**********

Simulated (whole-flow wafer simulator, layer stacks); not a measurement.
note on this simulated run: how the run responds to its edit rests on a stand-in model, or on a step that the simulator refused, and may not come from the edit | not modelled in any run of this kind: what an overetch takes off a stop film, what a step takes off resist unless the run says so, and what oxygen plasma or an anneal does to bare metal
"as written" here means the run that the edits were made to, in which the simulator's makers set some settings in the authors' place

**********

= REQUIREMENT =
Every line of the material above is to be copied exactly.

= WORKED SOLUTION =
Simulated (whole-flow wafer simulator, layer stacks); not a measurement.
note on this simulated run: how the run responds to its edit rests on a stand-in model, or on a step that the simulator refused, and may not come from the edit | not modelled in any run of this kind: what an overetch takes off a stop film, what a step takes off resist unless the run says so, and what oxygen plasma or an anneal does to bare metal
"as written" here means the run that the edits were made to, in which the simulator's makers set some settings in the authors' place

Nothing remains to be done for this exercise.